ACTION ITEM:
Copy the lines below exactly. Start at the first and finish with the line containing "A cross-section is".

SOURCE INFORMATION:

↓

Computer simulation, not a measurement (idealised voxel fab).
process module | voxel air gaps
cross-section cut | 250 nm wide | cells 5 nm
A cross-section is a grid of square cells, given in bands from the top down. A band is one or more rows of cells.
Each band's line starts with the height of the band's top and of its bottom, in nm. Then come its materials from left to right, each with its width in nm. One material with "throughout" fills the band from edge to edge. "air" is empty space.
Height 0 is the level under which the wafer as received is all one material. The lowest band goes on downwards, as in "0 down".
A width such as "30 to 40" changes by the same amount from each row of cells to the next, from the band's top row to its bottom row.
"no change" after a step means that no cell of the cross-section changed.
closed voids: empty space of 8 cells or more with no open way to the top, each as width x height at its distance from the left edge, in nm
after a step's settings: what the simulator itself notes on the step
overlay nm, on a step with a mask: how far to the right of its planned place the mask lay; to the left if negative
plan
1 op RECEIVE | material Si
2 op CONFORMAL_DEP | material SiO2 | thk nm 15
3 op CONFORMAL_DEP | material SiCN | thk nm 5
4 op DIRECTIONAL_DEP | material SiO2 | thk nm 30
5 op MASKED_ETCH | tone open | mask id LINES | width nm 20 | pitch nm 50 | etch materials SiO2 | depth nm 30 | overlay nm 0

↑

REPLY:
Computer simulation, not a measurement (idealised voxel fab).
process module | voxel air gaps
cross-section cut | 250 nm wide | cells 5 nm
A cross-section is a grid of square cells, given in bands from the top down. A band is one or more rows of cells.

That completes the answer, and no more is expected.